> [TASK ITEM]
In the listing below, the answer starts at the line that has "Materials in the" and stops after the line that has "Tom: Sure. How do you want it?"; please repeat that part exactly and nothing more.

> [DATA RECORDS]
<<<<
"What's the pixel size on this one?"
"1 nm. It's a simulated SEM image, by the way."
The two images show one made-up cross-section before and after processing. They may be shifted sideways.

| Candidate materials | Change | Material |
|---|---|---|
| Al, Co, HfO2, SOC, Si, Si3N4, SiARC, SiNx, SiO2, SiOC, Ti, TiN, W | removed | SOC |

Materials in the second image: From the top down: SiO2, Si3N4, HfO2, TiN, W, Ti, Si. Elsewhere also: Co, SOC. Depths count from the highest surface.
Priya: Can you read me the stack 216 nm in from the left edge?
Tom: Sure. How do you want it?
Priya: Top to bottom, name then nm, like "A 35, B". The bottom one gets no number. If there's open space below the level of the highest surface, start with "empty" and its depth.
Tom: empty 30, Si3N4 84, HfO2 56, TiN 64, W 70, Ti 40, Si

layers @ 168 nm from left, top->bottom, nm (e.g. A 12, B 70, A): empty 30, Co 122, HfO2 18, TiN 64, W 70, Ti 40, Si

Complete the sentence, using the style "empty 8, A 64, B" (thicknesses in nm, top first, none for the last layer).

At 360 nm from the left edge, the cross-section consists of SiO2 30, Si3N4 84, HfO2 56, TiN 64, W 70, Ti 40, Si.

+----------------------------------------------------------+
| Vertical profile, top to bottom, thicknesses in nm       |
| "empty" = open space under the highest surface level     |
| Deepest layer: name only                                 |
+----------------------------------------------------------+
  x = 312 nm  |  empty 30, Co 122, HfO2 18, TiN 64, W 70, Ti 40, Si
>>>>

> [TASK ANSWER]
Materials in the second image: From the top down: SiO2, Si3N4, HfO2, TiN, W, Ti, Si. Elsewhere also: Co, SOC. Depths count from the highest surface.
Priya: Can you read me the stack 216 nm in from the left edge?
Tom: Sure. How do you want it?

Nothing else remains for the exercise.